EXERCISE DATA:
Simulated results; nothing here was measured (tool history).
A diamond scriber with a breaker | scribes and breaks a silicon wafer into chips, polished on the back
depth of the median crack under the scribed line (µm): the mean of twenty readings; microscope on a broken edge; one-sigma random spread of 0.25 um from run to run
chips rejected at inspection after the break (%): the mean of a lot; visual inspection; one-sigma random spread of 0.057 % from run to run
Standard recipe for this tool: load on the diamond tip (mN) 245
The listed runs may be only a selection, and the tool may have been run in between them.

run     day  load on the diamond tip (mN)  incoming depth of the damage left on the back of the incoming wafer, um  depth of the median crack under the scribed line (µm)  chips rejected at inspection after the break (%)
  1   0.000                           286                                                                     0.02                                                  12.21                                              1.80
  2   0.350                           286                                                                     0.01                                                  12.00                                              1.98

WORK ITEM:
Write out the material exactly as given.

ANSWER AREA:
Simulated results; nothing here was measured (tool history).
A diamond scriber with a breaker | scribes and breaks a silicon wafer into chips, polished on the back
depth of the median crack under the scribed line (µm): the mean of twenty readings; microscope on a broken edge; one-sigma random spread of 0.25 um from run to run
chips rejected at inspection after the break (%): the mean of a lot; visual inspection; one-sigma random spread of 0.057 % from run to run
Standard recipe for this tool: load on the diamond tip (mN) 245
The listed runs may be only a selection, and the tool may have been run in between them.

run     day  load on the diamond tip (mN)  incoming depth of the damage left on the back of the incoming wafer, um  depth of the median crack under the scribed line (µm)  chips rejected at inspection after the break (%)
  1   0.000                           286                                                                     0.02                                                  12.21                                              1.80
  2   0.350                           286                                                                     0.01                                                  12.00                                              1.98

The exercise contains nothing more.